-=-=-=-=-

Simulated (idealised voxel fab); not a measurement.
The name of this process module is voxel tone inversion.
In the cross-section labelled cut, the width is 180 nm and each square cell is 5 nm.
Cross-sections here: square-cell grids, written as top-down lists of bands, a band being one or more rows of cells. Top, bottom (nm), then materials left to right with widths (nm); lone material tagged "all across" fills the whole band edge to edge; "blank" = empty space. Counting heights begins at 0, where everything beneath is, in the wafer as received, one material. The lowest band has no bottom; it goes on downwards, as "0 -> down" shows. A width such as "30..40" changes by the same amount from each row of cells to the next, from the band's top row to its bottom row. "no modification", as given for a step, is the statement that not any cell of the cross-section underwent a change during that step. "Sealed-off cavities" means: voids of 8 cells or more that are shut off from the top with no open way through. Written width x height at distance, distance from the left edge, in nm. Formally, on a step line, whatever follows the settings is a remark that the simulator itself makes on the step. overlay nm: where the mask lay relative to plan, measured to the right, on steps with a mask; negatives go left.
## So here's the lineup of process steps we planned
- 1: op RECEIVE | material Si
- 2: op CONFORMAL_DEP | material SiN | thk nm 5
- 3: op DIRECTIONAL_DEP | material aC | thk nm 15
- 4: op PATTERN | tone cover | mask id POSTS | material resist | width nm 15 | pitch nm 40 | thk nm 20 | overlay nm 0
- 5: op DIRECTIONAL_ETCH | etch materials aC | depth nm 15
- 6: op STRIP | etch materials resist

-=-=-=-=-

The expected output is exactly the lines of the listing above between the line holding "- 3: op DIRECTIONAL_DEP" and the line holding "- 5: op DIRECTIONAL_ETCH", inclusive.

- 3: op DIRECTIONAL_DEP | material aC | thk nm 15
- 4: op PATTERN | tone cover | mask id POSTS | material resist | width nm 15 | pitch nm 40 | thk nm 20 | overlay nm 0
- 5: op DIRECTIONAL_ETCH | etch materials aC | depth nm 15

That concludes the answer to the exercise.